═══ Material provided ═══

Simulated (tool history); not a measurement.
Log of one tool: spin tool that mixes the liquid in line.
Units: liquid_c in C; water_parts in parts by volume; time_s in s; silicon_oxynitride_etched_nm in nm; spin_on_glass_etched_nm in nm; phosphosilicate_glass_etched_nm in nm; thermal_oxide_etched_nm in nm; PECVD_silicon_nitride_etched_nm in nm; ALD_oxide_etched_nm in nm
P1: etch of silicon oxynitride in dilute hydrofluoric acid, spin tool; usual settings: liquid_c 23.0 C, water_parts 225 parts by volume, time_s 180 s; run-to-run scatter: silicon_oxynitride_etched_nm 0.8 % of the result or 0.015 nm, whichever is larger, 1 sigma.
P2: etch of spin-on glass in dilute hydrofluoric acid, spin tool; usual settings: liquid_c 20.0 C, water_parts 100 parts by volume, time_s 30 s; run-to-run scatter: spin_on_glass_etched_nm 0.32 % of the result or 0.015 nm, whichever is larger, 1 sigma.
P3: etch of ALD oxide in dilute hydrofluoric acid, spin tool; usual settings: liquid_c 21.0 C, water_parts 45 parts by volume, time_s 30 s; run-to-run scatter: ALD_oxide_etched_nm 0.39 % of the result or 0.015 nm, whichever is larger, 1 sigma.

═══

▶ Assignment
Write out exactly the lines from the beginning of the material above through the line with "Units: liquid_c in", including both and omitting all others.

▶ Written response
Simulated (tool history); not a measurement.
Log of one tool: spin tool that mixes the liquid in line.
Units: liquid_c in C; water_parts in parts by volume; time_s in s; silicon_oxynitride_etched_nm in nm; spin_on_glass_etched_nm in nm; phosphosilicate_glass_etched_nm in nm; thermal_oxide_etched_nm in nm; PECVD_silicon_nitride_etched_nm in nm; ALD_oxide_etched_nm in nm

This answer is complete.